## REQUIREMENT
Write out exactly the lines from the first line of the records below through the line that contains "A, B, C, D: these", and stop there.

☆ ☆ ☆ ☆

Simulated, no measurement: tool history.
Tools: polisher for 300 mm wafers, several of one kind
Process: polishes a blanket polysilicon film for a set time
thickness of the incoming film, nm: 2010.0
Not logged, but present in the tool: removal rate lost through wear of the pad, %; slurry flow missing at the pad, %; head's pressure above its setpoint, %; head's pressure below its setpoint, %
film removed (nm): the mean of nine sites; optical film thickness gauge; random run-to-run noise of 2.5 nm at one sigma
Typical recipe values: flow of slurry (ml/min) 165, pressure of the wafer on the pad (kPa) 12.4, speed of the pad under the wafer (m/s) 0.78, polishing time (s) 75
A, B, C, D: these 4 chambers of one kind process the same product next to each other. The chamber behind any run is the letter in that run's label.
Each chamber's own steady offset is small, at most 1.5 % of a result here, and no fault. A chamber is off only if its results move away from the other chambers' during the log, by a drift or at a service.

☆ ☆ ☆ ☆

## TASK RESULT
Simulated, no measurement: tool history.
Tools: polisher for 300 mm wafers, several of one kind
Process: polishes a blanket polysilicon film for a set time
thickness of the incoming film, nm: 2010.0
Not logged, but present in the tool: removal rate lost through wear of the pad, %; slurry flow missing at the pad, %; head's pressure above its setpoint, %; head's pressure below its setpoint, %
film removed (nm): the mean of nine sites; optical film thickness gauge; random run-to-run noise of 2.5 nm at one sigma
Typical recipe values: flow of slurry (ml/min) 165, pressure of the wafer on the pad (kPa) 12.4, speed of the pad under the wafer (m/s) 0.78, polishing time (s) 75
A, B, C, D: these 4 chambers of one kind process the same product next to each other. The chamber behind any run is the letter in that run's label.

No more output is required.